Work instruction. Of all the lines below, output only those starting at the one with "The tool may" and ending at the one with "run 4 hour=25.1", both ends included, exactly as written.

Data excerpts: Begin

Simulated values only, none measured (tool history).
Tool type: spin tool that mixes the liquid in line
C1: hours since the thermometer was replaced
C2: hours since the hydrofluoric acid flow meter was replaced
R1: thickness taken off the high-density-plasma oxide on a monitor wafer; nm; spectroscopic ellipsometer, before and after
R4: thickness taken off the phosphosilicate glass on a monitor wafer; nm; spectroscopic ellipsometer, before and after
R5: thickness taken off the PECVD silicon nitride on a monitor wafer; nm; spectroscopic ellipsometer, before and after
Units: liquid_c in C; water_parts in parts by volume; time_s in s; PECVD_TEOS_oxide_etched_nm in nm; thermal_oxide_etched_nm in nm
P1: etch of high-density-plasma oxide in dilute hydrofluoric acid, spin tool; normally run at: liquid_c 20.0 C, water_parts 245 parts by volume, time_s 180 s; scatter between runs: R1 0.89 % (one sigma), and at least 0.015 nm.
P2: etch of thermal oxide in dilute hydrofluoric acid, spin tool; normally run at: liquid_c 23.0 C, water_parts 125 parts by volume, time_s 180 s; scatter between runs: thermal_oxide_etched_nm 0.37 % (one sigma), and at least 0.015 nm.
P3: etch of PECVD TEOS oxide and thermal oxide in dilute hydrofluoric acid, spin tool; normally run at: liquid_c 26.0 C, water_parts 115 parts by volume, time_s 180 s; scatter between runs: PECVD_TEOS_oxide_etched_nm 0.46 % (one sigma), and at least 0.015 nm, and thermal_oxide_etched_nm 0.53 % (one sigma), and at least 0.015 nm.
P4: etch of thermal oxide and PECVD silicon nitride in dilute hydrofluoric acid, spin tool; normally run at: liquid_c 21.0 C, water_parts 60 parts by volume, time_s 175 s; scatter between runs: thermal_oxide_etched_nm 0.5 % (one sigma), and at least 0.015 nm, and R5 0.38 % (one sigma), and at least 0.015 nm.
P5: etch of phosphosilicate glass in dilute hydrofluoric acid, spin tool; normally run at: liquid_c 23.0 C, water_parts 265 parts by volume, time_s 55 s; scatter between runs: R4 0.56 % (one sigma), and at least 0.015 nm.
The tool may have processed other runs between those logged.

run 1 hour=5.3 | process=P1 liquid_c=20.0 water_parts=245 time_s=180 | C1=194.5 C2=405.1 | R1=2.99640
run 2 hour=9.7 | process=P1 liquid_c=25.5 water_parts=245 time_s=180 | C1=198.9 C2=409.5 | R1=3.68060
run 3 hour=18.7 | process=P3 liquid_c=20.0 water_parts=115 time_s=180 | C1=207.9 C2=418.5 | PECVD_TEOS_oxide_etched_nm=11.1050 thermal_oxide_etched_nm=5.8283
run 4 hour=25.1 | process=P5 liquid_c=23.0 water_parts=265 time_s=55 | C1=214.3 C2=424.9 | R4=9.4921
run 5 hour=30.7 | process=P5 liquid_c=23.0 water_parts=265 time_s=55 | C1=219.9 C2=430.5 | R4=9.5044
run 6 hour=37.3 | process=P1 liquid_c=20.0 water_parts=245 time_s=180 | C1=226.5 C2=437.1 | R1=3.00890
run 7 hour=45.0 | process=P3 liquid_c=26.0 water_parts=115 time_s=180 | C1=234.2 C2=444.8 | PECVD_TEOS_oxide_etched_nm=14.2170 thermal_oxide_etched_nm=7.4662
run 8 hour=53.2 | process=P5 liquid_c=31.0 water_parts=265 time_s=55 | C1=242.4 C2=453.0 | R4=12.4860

Data excerpts: End

Answer box.
The tool may have processed other runs between those logged.

run 1 hour=5.3 | process=P1 liquid_c=20.0 water_parts=245 time_s=180 | C1=194.5 C2=405.1 | R1=2.99640
run 2 hour=9.7 | process=P1 liquid_c=25.5 water_parts=245 time_s=180 | C1=198.9 C2=409.5 | R1=3.68060
run 3 hour=18.7 | process=P3 liquid_c=20.0 water_parts=115 time_s=180 | C1=207.9 C2=418.5 | PECVD_TEOS_oxide_etched_nm=11.1050 thermal_oxide_etched_nm=5.8283
run 4 hour=25.1 | process=P5 liquid_c=23.0 water_parts=265 time_s=55 | C1=214.3 C2=424.9 | R4=9.4921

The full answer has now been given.